Work item: Retype verbatim the lines of the listing, from the very first through the line with "Band: top height;".

Entries supplied:
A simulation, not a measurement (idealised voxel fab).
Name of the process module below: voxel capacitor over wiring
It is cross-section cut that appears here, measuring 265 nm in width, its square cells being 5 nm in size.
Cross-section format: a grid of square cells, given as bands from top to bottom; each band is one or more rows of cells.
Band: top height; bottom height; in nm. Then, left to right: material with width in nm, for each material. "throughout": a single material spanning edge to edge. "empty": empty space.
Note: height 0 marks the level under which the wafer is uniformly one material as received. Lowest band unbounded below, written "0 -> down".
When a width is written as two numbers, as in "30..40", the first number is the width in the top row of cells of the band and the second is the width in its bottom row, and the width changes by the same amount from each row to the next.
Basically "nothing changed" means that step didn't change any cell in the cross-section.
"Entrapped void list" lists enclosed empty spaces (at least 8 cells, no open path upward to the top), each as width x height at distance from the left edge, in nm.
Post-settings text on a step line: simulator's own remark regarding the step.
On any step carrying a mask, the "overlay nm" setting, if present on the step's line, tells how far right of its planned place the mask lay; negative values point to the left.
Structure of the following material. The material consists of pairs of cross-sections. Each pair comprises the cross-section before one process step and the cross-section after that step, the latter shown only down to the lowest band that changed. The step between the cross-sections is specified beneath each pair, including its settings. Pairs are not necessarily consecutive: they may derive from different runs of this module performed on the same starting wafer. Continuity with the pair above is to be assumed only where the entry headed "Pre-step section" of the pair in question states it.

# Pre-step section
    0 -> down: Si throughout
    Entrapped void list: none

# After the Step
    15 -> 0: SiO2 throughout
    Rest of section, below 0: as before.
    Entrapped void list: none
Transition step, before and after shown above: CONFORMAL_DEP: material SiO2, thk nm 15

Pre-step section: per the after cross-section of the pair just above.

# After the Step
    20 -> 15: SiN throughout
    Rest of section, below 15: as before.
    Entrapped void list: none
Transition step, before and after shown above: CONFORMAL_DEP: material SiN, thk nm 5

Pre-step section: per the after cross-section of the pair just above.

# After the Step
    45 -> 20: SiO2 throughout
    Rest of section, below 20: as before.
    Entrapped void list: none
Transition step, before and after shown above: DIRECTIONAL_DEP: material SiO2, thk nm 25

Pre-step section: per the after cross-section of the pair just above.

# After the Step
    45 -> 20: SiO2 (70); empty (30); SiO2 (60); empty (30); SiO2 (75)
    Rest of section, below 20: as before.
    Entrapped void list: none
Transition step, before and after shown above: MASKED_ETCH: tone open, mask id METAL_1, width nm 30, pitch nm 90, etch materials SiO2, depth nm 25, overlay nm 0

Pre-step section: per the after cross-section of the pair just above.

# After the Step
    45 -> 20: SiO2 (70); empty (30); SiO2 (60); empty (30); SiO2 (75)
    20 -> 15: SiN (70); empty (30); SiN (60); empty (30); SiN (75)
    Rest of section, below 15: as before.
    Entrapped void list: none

Task result:
A simulation, not a measurement (idealised voxel fab).
Name of the process module below: voxel capacitor over wiring
It is cross-section cut that appears here, measuring 265 nm in width, its square cells being 5 nm in size.
Cross-section format: a grid of square cells, given as bands from top to bottom; each band is one or more rows of cells.
Band: top height; bottom height; in nm. Then, left to right: material with width in nm, for each material. "throughout": a single material spanning edge to edge. "empty": empty space.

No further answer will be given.